**DATA SECTION**:
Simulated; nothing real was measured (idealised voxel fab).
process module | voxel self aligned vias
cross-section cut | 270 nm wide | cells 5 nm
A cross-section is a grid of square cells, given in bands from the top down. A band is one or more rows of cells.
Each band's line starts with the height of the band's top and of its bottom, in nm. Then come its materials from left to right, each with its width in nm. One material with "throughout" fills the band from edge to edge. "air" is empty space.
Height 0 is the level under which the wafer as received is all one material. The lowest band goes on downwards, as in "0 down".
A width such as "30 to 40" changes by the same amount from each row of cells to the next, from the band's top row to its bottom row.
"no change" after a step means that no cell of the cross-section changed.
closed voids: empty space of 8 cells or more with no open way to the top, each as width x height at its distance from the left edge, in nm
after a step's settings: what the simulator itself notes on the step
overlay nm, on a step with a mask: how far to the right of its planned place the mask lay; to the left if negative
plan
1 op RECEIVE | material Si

**WORK INSTRUCTION**: From the first line of the listing above through the line that contains "A cross-section is", retype every line exactly, and write nothing else.

**TASK OUTPUT**:
Simulated; nothing real was measured (idealised voxel fab).
process module | voxel self aligned vias
cross-section cut | 270 nm wide | cells 5 nm
A cross-section is a grid of square cells, given in bands from the top down. A band is one or more rows of cells.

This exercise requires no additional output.